#### Recorded information
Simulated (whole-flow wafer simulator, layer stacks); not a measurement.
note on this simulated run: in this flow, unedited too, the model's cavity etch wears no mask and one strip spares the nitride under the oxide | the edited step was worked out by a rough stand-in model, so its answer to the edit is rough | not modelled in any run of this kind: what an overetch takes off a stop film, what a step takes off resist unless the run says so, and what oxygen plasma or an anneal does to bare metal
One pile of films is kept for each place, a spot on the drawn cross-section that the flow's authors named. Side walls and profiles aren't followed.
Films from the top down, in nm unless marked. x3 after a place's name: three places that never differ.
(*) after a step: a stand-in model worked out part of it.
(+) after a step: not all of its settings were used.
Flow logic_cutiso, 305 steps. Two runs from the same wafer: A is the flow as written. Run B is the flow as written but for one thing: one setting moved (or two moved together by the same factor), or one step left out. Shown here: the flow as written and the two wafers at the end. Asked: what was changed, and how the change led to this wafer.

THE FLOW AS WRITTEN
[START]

#### Work task
Return every entry exactly; no line may be missing.

#### Task output
Simulated (whole-flow wafer simulator, layer stacks); not a measurement.
note on this simulated run: in this flow, unedited too, the model's cavity etch wears no mask and one strip spares the nitride under the oxide | the edited step was worked out by a rough stand-in model, so its answer to the edit is rough | not modelled in any run of this kind: what an overetch takes off a stop film, what a step takes off resist unless the run says so, and what oxygen plasma or an anneal does to bare metal
One pile of films is kept for each place, a spot on the drawn cross-section that the flow's authors named. Side walls and profiles aren't followed.
Films from the top down, in nm unless marked. x3 after a place's name: three places that never differ.
(*) after a step: a stand-in model worked out part of it.
(+) after a step: not all of its settings were used.
Flow logic_cutiso, 305 steps. Two runs from the same wafer: A is the flow as written. Run B is the flow as written but for one thing: one setting moved (or two moved together by the same factor), or one step left out. Shown here: the flow as written and the two wafers at the end. Asked: what was changed, and how the change led to this wafer.

THE FLOW AS WRITTEN
[START]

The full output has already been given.